▸ **Assigned task**: From the listing below, reproduce word for word the part that opens with the line containing "To be met: R1" and closes with the line containing "Which one of"; reproduce nothing else.

··· Extracted material

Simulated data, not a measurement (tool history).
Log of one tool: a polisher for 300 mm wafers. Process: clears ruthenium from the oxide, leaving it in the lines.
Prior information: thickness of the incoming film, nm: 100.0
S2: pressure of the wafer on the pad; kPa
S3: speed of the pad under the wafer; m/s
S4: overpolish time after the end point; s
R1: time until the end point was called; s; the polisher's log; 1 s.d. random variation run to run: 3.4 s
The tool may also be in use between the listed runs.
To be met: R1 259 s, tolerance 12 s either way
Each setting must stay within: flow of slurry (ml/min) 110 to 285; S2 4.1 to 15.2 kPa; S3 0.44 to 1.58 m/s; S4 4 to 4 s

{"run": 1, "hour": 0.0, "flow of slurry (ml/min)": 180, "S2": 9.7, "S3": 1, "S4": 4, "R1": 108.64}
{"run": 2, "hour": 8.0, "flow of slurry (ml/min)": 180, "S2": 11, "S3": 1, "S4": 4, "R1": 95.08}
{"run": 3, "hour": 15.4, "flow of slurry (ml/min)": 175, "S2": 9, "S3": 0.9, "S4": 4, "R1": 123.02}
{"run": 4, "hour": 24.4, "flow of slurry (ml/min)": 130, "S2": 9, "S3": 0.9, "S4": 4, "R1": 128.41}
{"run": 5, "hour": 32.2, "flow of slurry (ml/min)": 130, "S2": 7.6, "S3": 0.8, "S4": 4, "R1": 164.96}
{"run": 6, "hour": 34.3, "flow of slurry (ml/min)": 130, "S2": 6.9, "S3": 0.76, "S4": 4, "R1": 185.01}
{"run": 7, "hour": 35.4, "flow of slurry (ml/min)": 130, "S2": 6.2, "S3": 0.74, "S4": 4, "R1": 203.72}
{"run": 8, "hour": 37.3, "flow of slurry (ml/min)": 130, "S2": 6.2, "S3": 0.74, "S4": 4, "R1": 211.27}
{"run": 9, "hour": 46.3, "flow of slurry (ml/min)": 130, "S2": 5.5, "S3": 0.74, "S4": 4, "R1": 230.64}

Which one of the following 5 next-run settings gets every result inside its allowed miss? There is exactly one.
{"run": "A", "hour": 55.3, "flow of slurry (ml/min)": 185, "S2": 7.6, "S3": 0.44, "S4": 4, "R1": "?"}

······

▸ **Exercise response**:
To be met: R1 259 s, tolerance 12 s either way
Each setting must stay within: flow of slurry (ml/min) 110 to 285; S2 4.1 to 15.2 kPa; S3 0.44 to 1.58 m/s; S4 4 to 4 s

{"run": 1, "hour": 0.0, "flow of slurry (ml/min)": 180, "S2": 9.7, "S3": 1, "S4": 4, "R1": 108.64}
{"run": 2, "hour": 8.0, "flow of slurry (ml/min)": 180, "S2": 11, "S3": 1, "S4": 4, "R1": 95.08}
{"run": 3, "hour": 15.4, "flow of slurry (ml/min)": 175, "S2": 9, "S3": 0.9, "S4": 4, "R1": 123.02}
{"run": 4, "hour": 24.4, "flow of slurry (ml/min)": 130, "S2": 9, "S3": 0.9, "S4": 4, "R1": 128.41}
{"run": 5, "hour": 32.2, "flow of slurry (ml/min)": 130, "S2": 7.6, "S3": 0.8, "S4": 4, "R1": 164.96}
{"run": 6, "hour": 34.3, "flow of slurry (ml/min)": 130, "S2": 6.9, "S3": 0.76, "S4": 4, "R1": 185.01}
{"run": 7, "hour": 35.4, "flow of slurry (ml/min)": 130, "S2": 6.2, "S3": 0.74, "S4": 4, "R1": 203.72}
{"run": 8, "hour": 37.3, "flow of slurry (ml/min)": 130, "S2": 6.2, "S3": 0.74, "S4": 4, "R1": 211.27}
{"run": 9, "hour": 46.3, "flow of slurry (ml/min)": 130, "S2": 5.5, "S3": 0.74, "S4": 4, "R1": 230.64}

Which one of the following 5 next-run settings gets every result inside its allowed miss? There is exactly one.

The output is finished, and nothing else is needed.